DATA PROVIDED START
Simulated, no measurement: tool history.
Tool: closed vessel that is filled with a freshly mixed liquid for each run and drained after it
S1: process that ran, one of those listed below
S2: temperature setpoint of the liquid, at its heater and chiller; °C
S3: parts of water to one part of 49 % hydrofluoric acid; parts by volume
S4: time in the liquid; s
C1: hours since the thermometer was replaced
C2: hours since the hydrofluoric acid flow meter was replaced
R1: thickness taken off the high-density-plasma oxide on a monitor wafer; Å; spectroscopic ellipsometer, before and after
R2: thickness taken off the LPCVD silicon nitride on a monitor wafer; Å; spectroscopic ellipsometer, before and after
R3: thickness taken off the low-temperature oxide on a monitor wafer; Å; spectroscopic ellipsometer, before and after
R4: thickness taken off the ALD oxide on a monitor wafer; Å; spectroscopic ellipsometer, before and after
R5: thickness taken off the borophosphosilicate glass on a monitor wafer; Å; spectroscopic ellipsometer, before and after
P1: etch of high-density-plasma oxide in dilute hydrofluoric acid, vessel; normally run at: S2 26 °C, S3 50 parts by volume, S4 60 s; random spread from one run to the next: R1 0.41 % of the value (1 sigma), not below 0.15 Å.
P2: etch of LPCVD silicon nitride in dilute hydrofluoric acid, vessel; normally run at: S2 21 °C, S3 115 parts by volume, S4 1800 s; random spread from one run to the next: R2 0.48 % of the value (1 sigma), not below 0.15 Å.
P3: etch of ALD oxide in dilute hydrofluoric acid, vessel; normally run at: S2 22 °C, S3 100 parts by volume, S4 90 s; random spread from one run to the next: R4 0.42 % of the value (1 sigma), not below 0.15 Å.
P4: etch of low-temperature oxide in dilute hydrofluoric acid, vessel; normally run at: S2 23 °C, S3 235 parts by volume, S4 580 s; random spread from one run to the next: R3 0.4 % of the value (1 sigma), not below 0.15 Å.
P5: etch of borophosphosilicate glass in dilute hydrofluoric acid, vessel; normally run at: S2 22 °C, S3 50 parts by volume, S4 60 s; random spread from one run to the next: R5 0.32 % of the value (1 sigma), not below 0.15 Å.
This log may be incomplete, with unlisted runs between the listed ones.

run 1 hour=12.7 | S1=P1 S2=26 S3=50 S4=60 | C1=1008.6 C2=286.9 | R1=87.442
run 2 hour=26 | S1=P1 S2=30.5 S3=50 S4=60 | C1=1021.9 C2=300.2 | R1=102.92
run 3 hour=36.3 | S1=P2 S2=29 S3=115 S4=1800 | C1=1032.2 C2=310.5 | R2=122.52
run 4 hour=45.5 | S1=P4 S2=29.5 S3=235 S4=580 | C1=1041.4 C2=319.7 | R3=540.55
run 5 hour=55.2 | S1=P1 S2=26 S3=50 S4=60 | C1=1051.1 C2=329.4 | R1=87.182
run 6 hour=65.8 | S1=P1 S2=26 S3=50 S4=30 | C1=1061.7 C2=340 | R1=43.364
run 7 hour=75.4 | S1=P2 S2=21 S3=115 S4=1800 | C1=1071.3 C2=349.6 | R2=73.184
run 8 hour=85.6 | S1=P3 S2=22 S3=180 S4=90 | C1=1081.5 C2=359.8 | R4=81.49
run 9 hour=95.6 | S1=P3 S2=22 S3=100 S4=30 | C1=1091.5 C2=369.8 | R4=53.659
DATA PROVIDED END

Retype the entries above exactly, but only from the line containing "P1: etch of" through the line containing "P2: etch of", both included.

● RESPONSE AREA:
P1: etch of high-density-plasma oxide in dilute hydrofluoric acid, vessel; normally run at: S2 26 °C, S3 50 parts by volume, S4 60 s; random spread from one run to the next: R1 0.41 % of the value (1 sigma), not below 0.15 Å.
P2: etch of LPCVD silicon nitride in dilute hydrofluoric acid, vessel; normally run at: S2 21 °C, S3 115 parts by volume, S4 1800 s; random spread from one run to the next: R2 0.48 % of the value (1 sigma), not below 0.15 Å.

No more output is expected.